= = = = =
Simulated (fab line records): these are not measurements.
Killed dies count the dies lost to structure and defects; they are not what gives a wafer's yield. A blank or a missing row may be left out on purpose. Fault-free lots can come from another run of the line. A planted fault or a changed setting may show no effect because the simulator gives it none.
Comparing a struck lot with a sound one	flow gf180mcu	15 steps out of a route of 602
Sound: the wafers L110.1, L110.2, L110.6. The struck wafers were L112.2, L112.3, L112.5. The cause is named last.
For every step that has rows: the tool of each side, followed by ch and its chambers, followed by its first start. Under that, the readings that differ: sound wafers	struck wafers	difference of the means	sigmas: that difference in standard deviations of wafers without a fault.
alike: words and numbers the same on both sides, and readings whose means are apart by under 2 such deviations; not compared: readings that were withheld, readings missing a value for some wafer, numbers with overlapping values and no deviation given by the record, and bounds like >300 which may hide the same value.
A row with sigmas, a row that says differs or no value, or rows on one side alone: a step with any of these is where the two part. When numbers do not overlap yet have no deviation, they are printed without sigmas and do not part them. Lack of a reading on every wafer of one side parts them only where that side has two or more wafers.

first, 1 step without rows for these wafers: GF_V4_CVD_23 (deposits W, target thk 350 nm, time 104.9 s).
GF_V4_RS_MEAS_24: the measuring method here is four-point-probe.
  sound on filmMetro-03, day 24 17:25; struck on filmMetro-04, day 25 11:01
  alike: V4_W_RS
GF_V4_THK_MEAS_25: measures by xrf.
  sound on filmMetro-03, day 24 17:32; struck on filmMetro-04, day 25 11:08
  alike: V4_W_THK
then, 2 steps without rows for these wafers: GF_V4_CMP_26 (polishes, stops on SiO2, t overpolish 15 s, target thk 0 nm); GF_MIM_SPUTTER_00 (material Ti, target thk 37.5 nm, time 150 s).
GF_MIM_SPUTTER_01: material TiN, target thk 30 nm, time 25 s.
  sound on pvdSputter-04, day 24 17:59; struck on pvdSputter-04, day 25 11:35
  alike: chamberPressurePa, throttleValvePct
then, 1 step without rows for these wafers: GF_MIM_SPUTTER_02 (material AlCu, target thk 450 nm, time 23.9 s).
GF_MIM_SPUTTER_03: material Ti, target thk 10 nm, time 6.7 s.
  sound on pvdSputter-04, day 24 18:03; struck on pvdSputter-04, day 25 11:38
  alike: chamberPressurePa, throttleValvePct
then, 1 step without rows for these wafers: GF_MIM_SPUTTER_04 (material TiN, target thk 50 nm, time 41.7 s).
= = = = =

▶ **Work task**:
Only the lines from the start of the material through the line containing "alike: words and" should be repeated, and they should be repeated exactly.

▶ **Answer space**:
Simulated (fab line records): these are not measurements.
Killed dies count the dies lost to structure and defects; they are not what gives a wafer's yield. A blank or a missing row may be left out on purpose. Fault-free lots can come from another run of the line. A planted fault or a changed setting may show no effect because the simulator gives it none.
Comparing a struck lot with a sound one	flow gf180mcu	15 steps out of a route of 602
Sound: the wafers L110.1, L110.2, L110.6. The struck wafers were L112.2, L112.3, L112.5. The cause is named last.
For every step that has rows: the tool of each side, followed by ch and its chambers, followed by its first start. Under that, the readings that differ: sound wafers	struck wafers	difference of the means	sigmas: that difference in standard deviations of wafers without a fault.
alike: words and numbers the same on both sides, and readings whose means are apart by under 2 such deviations; not compared: readings that were withheld, readings missing a value for some wafer, numbers with overlapping values and no deviation given by the record, and bounds like >300 which may hide the same value.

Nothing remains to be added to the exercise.